SOURCE DATA >>
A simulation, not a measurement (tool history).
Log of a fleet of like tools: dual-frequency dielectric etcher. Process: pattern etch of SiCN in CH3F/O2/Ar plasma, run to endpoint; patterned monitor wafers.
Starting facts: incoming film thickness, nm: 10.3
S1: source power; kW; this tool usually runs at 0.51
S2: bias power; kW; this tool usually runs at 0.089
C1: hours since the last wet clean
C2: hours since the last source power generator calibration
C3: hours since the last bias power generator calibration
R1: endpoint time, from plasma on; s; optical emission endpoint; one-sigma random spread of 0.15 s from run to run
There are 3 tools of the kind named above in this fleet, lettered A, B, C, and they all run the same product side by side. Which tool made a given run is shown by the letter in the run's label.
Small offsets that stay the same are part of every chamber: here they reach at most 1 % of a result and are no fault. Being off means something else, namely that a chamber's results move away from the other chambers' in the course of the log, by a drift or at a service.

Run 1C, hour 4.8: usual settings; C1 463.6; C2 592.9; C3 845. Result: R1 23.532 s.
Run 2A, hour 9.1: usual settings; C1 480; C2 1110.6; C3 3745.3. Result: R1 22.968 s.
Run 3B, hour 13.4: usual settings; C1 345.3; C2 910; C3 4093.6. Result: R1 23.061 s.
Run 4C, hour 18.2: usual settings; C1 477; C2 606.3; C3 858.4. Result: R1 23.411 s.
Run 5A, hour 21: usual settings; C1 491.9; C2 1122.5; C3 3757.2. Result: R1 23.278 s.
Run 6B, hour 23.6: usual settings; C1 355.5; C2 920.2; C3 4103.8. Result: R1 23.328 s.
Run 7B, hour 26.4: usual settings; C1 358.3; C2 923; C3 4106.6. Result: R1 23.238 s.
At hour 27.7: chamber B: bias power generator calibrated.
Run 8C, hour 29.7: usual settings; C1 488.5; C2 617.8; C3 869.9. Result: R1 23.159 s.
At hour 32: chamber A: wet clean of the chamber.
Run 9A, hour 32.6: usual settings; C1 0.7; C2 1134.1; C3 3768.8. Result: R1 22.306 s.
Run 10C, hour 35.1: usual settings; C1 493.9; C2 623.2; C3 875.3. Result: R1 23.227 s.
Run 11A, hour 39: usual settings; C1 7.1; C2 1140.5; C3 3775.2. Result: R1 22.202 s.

REQUIRED ACTION >>
What the task asks for is a word-for-word repeat of the lines above, from the first through the one containing "There are 3".

EXPECTED ANSWER >>
A simulation, not a measurement (tool history).
Log of a fleet of like tools: dual-frequency dielectric etcher. Process: pattern etch of SiCN in CH3F/O2/Ar plasma, run to endpoint; patterned monitor wafers.
Starting facts: incoming film thickness, nm: 10.3
S1: source power; kW; this tool usually runs at 0.51
S2: bias power; kW; this tool usually runs at 0.089
C1: hours since the last wet clean
C2: hours since the last source power generator calibration
C3: hours since the last bias power generator calibration
R1: endpoint time, from plasma on; s; optical emission endpoint; one-sigma random spread of 0.15 s from run to run
There are 3 tools of the kind named above in this fleet, lettered A, B, C, and they all run the same product side by side. Which tool made a given run is shown by the letter in the run's label.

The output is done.